## ACTIVITY
Your answer must hold only the lines below from the line containing "In a pile the" through the line containing "(*) after a", each reproduced exactly.

(SUPPLIED INFORMATION Opens)

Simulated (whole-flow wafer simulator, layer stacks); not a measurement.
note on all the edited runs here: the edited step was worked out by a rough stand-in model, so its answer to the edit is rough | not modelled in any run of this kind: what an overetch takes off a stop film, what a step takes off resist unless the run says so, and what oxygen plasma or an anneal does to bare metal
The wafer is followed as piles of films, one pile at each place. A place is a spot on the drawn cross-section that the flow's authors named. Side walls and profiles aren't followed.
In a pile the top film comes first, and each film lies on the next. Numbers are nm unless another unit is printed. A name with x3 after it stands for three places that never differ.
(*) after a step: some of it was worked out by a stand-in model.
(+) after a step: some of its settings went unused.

(SUPPLIED INFORMATION Closes)

## YOUR SOLUTION
In a pile the top film comes first, and each film lies on the next. Numbers are nm unless another unit is printed. A name with x3 after it stands for three places that never differ.
(*) after a step: some of it was worked out by a stand-in model.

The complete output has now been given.